WORK ITEM
Copy the following listing word for word.

DATASET CONTENT
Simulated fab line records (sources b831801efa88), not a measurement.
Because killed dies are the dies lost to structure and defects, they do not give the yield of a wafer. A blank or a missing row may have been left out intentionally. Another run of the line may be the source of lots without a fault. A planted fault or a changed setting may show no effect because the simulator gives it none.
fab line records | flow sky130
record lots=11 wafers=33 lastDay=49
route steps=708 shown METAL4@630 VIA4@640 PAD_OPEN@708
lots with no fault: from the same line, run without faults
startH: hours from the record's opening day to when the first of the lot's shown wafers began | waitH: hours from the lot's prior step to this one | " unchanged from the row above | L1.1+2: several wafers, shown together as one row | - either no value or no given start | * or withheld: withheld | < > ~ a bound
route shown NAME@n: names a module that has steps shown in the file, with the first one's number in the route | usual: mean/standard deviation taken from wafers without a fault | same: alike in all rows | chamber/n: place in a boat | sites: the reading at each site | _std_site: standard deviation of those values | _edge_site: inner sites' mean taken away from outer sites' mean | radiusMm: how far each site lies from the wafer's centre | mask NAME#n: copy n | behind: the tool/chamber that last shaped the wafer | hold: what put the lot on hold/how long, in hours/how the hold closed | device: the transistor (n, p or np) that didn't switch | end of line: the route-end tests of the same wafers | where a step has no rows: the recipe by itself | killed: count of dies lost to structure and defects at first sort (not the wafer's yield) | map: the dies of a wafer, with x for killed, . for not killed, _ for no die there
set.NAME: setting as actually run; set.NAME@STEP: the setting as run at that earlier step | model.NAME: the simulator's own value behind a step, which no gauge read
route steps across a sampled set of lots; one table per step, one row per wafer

EXERCISE RESULT
Simulated fab line records (sources b831801efa88), not a measurement.
Because killed dies are the dies lost to structure and defects, they do not give the yield of a wafer. A blank or a missing row may have been left out intentionally. Another run of the line may be the source of lots without a fault. A planted fault or a changed setting may show no effect because the simulator gives it none.
fab line records | flow sky130
record lots=11 wafers=33 lastDay=49
route steps=708 shown METAL4@630 VIA4@640 PAD_OPEN@708
lots with no fault: from the same line, run without faults
startH: hours from the record's opening day to when the first of the lot's shown wafers began | waitH: hours from the lot's prior step to this one | " unchanged from the row above | L1.1+2: several wafers, shown together as one row | - either no value or no given start | * or withheld: withheld | < > ~ a bound
route shown NAME@n: names a module that has steps shown in the file, with the first one's number in the route | usual: mean/standard deviation taken from wafers without a fault | same: alike in all rows | chamber/n: place in a boat | sites: the reading at each site | _std_site: standard deviation of those values | _edge_site: inner sites' mean taken away from outer sites' mean | radiusMm: how far each site lies from the wafer's centre | mask NAME#n: copy n | behind: the tool/chamber that last shaped the wafer | hold: what put the lot on hold/how long, in hours/how the hold closed | device: the transistor (n, p or np) that didn't switch | end of line: the route-end tests of the same wafers | where a step has no rows: the recipe by itself | killed: count of dies lost to structure and defects at first sort (not the wafer's yield) | map: the dies of a wafer, with x for killed, . for not killed, _ for no die there
set.NAME: setting as actually run; set.NAME@STEP: the setting as run at that earlier step | model.NAME: the simulator's own value behind a step, which no gauge read
route steps across a sampled set of lots; one table per step, one row per wafer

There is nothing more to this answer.